▶ [Action item]: Nothing is to be left out: repeat every entry exactly as given.

▶ [Study material]:
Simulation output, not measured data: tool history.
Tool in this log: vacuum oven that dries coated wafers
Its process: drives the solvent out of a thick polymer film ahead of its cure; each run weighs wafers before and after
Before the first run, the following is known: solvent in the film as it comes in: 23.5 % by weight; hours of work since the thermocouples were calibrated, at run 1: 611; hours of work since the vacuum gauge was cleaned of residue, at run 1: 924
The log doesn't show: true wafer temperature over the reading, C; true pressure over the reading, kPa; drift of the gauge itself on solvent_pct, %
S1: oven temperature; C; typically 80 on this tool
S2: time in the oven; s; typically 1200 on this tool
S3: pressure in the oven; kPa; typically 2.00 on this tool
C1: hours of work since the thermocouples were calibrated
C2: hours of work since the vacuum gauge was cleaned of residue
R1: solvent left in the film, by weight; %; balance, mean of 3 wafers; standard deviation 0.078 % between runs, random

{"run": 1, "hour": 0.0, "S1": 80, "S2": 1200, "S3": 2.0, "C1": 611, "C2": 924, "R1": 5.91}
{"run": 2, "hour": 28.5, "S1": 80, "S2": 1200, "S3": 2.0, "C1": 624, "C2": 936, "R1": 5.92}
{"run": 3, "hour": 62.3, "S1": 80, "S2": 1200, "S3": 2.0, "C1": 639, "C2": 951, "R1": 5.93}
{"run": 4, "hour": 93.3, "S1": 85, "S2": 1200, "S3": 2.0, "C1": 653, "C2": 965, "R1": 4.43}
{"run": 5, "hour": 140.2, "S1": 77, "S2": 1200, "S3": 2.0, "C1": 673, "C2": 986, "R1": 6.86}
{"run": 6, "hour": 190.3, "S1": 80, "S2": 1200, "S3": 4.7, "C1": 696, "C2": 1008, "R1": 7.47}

▶ [Response]:
Simulation output, not measured data: tool history.
Tool in this log: vacuum oven that dries coated wafers
Its process: drives the solvent out of a thick polymer film ahead of its cure; each run weighs wafers before and after
Before the first run, the following is known: solvent in the film as it comes in: 23.5 % by weight; hours of work since the thermocouples were calibrated, at run 1: 611; hours of work since the vacuum gauge was cleaned of residue, at run 1: 924
The log doesn't show: true wafer temperature over the reading, C; true pressure over the reading, kPa; drift of the gauge itself on solvent_pct, %
S1: oven temperature; C; typically 80 on this tool
S2: time in the oven; s; typically 1200 on this tool
S3: pressure in the oven; kPa; typically 2.00 on this tool
C1: hours of work since the thermocouples were calibrated
C2: hours of work since the vacuum gauge was cleaned of residue
R1: solvent left in the film, by weight; %; balance, mean of 3 wafers; standard deviation 0.078 % between runs, random

{"run": 1, "hour": 0.0, "S1": 80, "S2": 1200, "S3": 2.0, "C1": 611, "C2": 924, "R1": 5.91}
{"run": 2, "hour": 28.5, "S1": 80, "S2": 1200, "S3": 2.0, "C1": 624, "C2": 936, "R1": 5.92}
{"run": 3, "hour": 62.3, "S1": 80, "S2": 1200, "S3": 2.0, "C1": 639, "C2": 951, "R1": 5.93}
{"run": 4, "hour": 93.3, "S1": 85, "S2": 1200, "S3": 2.0, "C1": 653, "C2": 965, "R1": 4.43}
{"run": 5, "hour": 140.2, "S1": 77, "S2": 1200, "S3": 2.0, "C1": 673, "C2": 986, "R1": 6.86}
{"run": 6, "hour": 190.3, "S1": 80, "S2": 1200, "S3": 4.7, "C1": 696, "C2": 1008, "R1": 7.47}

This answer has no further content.